== Information provided ==

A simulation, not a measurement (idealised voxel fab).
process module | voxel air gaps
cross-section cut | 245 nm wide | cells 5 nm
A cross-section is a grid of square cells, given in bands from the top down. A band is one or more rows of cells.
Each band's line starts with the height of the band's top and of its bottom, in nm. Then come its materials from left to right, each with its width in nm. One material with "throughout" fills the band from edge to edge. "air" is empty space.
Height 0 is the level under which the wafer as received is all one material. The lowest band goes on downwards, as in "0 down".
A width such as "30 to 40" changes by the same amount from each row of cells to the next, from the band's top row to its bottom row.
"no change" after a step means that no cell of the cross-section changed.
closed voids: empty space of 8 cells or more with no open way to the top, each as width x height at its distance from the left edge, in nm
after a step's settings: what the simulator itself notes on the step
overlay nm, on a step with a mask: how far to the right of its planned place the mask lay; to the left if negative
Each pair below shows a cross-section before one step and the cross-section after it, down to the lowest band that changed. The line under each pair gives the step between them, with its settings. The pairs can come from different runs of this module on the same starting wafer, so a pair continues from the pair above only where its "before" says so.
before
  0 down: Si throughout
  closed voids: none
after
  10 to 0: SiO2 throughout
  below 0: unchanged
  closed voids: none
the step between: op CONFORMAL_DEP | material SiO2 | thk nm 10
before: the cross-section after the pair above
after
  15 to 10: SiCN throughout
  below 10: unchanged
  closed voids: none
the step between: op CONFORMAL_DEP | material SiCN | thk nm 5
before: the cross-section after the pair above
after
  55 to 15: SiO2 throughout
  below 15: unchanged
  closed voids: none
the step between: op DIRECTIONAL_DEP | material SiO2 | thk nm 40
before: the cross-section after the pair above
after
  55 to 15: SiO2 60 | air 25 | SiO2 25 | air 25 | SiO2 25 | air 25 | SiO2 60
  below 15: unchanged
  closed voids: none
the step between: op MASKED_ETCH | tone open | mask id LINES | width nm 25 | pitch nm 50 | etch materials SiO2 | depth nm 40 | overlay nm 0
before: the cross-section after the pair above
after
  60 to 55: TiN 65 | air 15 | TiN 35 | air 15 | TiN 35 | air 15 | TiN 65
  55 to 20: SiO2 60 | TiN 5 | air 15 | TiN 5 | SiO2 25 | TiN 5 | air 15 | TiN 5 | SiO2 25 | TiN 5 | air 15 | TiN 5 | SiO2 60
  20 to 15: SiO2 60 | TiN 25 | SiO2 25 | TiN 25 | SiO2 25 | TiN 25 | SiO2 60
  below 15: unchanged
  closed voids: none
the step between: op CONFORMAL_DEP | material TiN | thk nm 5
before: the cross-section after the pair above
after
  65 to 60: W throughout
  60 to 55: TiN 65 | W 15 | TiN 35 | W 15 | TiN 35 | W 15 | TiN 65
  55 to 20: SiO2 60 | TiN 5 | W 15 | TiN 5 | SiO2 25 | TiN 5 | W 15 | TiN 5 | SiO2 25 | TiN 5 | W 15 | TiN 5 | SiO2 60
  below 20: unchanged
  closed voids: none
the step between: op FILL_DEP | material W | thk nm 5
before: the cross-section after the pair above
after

===

* [Work request]
Exactly as they stand, set down the lines from the top of the data through the line with "overlay nm, on".

* [Task result]
A simulation, not a measurement (idealised voxel fab).
process module | voxel air gaps
cross-section cut | 245 nm wide | cells 5 nm
A cross-section is a grid of square cells, given in bands from the top down. A band is one or more rows of cells.
Each band's line starts with the height of the band's top and of its bottom, in nm. Then come its materials from left to right, each with its width in nm. One material with "throughout" fills the band from edge to edge. "air" is empty space.
Height 0 is the level under which the wafer as received is all one material. The lowest band goes on downwards, as in "0 down".
A width such as "30 to 40" changes by the same amount from each row of cells to the next, from the band's top row to its bottom row.
"no change" after a step means that no cell of the cross-section changed.
closed voids: empty space of 8 cells or more with no open way to the top, each as width x height at its distance from the left edge, in nm
after a step's settings: what the simulator itself notes on the step
overlay nm, on a step with a mask: how far to the right of its planned place the mask lay; to the left if negative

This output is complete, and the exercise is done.